• [ASSIGNMENT]: Nothing but the lines from the start of the entries through the line containing "Not every run" should appear in the answer, each given exactly.

• [DATA]:
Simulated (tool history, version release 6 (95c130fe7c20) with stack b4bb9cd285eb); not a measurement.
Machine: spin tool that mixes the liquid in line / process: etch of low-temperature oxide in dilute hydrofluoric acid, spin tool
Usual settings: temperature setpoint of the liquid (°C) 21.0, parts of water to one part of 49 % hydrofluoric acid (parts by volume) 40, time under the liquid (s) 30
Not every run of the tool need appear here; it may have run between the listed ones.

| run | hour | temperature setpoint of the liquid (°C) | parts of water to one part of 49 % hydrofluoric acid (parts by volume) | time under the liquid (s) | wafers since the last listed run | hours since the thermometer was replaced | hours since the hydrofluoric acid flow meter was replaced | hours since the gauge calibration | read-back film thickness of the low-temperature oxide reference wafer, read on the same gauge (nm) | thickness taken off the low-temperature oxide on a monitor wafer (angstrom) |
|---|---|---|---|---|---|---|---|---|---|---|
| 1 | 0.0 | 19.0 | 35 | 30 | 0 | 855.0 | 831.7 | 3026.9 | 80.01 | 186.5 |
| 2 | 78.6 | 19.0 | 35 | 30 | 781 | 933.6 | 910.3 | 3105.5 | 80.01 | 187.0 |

• [RESULT]:
Simulated (tool history, version release 6 (95c130fe7c20) with stack b4bb9cd285eb); not a measurement.
Machine: spin tool that mixes the liquid in line / process: etch of low-temperature oxide in dilute hydrofluoric acid, spin tool
Usual settings: temperature setpoint of the liquid (°C) 21.0, parts of water to one part of 49 % hydrofluoric acid (parts by volume) 40, time under the liquid (s) 30
Not every run of the tool need appear here; it may have run between the listed ones.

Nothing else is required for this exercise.